ASSIGNED TASK
In your answer, reproduce exactly the lines from the beginning of the listing below through the one containing "A step reported", and only those lines.

(DATA UNDER STUDY)

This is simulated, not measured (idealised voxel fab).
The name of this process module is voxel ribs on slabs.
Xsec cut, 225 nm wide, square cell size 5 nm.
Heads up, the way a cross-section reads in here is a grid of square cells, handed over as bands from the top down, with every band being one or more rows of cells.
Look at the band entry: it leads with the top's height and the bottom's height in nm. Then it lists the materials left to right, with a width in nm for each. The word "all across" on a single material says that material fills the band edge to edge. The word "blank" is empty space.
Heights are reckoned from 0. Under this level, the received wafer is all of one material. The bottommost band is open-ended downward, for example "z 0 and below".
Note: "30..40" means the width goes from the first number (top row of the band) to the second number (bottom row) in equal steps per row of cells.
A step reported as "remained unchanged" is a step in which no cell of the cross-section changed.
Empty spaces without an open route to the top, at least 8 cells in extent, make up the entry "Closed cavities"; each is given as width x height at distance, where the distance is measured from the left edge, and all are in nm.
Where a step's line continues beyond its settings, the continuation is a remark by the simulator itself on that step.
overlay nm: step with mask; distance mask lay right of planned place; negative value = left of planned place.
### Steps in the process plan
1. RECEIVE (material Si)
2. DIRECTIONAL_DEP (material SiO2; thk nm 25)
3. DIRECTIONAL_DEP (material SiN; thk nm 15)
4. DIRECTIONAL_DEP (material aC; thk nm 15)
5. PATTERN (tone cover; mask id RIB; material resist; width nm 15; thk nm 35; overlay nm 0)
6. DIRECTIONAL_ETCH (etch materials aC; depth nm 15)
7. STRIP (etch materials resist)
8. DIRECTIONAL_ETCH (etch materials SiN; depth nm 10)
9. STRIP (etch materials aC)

(End DATA UNDER STUDY)

RESPONSE BOX
This is simulated, not measured (idealised voxel fab).
The name of this process module is voxel ribs on slabs.
Xsec cut, 225 nm wide, square cell size 5 nm.
Heads up, the way a cross-section reads in here is a grid of square cells, handed over as bands from the top down, with every band being one or more rows of cells.
Look at the band entry: it leads with the top's height and the bottom's height in nm. Then it lists the materials left to right, with a width in nm for each. The word "all across" on a single material says that material fills the band edge to edge. The word "blank" is empty space.
Heights are reckoned from 0. Under this level, the received wafer is all of one material. The bottommost band is open-ended downward, for example "z 0 and below".
Note: "30..40" means the width goes from the first number (top row of the band) to the second number (bottom row) in equal steps per row of cells.
A step reported as "remained unchanged" is a step in which no cell of the cross-section changed.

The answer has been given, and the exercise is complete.